▼▼▼
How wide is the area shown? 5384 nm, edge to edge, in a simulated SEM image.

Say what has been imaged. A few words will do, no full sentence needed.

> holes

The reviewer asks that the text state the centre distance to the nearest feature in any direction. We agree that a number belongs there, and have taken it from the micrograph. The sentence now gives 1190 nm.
▲▲▲

Assignment: Exactly as they appear, restate all of the entries.

Task solution:
How wide is the area shown? 5384 nm, edge to edge, in a simulated SEM image.

Say what has been imaged. A few words will do, no full sentence needed.

> holes

The reviewer asks that the text state the centre distance to the nearest feature in any direction. We agree that a number belongs there, and have taken it from the micrograph. The sentence now gives 1190 nm.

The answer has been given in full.